## Assignment
Each line from the start of the records through the line containing "The caption should" is to be transcribed exactly, and no other line is to be included.

--- START ---

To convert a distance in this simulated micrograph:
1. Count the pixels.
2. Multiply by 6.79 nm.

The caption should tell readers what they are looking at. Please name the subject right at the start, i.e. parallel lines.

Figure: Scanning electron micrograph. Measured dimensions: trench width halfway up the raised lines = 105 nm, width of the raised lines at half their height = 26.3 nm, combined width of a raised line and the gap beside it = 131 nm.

--- END ---

## Answer area
To convert a distance in this simulated micrograph:
1. Count the pixels.
2. Multiply by 6.79 nm.

The caption should tell readers what they are looking at. Please name the subject right at the start, i.e. parallel lines.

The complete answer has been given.